ENTRIES PROVIDED:
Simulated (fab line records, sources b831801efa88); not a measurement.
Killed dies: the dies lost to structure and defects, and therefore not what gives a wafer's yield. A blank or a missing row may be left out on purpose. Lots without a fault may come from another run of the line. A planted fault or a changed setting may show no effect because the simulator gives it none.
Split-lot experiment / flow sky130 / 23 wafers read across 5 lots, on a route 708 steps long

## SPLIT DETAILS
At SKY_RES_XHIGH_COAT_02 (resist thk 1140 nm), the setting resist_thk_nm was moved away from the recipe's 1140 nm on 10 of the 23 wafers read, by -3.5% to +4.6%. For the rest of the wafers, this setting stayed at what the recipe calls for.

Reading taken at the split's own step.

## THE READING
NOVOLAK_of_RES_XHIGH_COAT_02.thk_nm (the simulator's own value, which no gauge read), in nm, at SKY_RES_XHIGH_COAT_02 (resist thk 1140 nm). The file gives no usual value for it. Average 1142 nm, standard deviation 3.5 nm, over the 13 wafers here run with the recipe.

WORK INSTRUCTION: Set down the entire material again, exactly as it stands.

ANSWER SECTION:
Simulated (fab line records, sources b831801efa88); not a measurement.
Killed dies: the dies lost to structure and defects, and therefore not what gives a wafer's yield. A blank or a missing row may be left out on purpose. Lots without a fault may come from another run of the line. A planted fault or a changed setting may show no effect because the simulator gives it none.
Split-lot experiment / flow sky130 / 23 wafers read across 5 lots, on a route 708 steps long

## SPLIT DETAILS
At SKY_RES_XHIGH_COAT_02 (resist thk 1140 nm), the setting resist_thk_nm was moved away from the recipe's 1140 nm on 10 of the 23 wafers read, by -3.5% to +4.6%. For the rest of the wafers, this setting stayed at what the recipe calls for.

Reading taken at the split's own step.

## THE READING
NOVOLAK_of_RES_XHIGH_COAT_02.thk_nm (the simulator's own value, which no gauge read), in nm, at SKY_RES_XHIGH_COAT_02 (resist thk 1140 nm). The file gives no usual value for it. Average 1142 nm, standard deviation 3.5 nm, over the 13 wafers here run with the recipe.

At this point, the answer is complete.